[Data Boundary: Start]

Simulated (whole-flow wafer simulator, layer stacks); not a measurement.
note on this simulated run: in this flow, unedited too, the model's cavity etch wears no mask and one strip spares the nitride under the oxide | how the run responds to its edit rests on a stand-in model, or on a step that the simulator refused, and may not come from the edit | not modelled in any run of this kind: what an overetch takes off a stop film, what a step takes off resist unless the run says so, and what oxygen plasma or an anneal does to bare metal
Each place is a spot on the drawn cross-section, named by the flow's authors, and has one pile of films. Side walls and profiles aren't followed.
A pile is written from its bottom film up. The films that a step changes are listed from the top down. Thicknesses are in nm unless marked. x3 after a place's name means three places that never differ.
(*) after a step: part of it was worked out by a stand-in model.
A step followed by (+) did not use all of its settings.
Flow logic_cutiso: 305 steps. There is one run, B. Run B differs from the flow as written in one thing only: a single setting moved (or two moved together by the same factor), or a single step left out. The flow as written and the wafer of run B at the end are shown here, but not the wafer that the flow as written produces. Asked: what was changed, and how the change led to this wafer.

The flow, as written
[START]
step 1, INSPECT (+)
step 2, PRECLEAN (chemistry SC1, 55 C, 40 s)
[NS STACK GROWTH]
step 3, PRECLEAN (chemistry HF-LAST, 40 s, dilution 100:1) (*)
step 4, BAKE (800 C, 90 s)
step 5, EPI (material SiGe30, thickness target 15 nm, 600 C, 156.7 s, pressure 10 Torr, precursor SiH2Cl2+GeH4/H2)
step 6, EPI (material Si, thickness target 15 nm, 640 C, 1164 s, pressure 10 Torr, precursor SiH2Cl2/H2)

[Data Boundary: End]

# Assignment
From the top of the material above, please transcribe each line exactly. Include the line with "note on this" and end there.

# Answer section
Simulated (whole-flow wafer simulator, layer stacks); not a measurement.
note on this simulated run: in this flow, unedited too, the model's cavity etch wears no mask and one strip spares the nitride under the oxide | how the run responds to its edit rests on a stand-in model, or on a step that the simulator refused, and may not come from the edit | not modelled in any run of this kind: what an overetch takes off a stop film, what a step takes off resist unless the run says so, and what oxygen plasma or an anneal does to bare metal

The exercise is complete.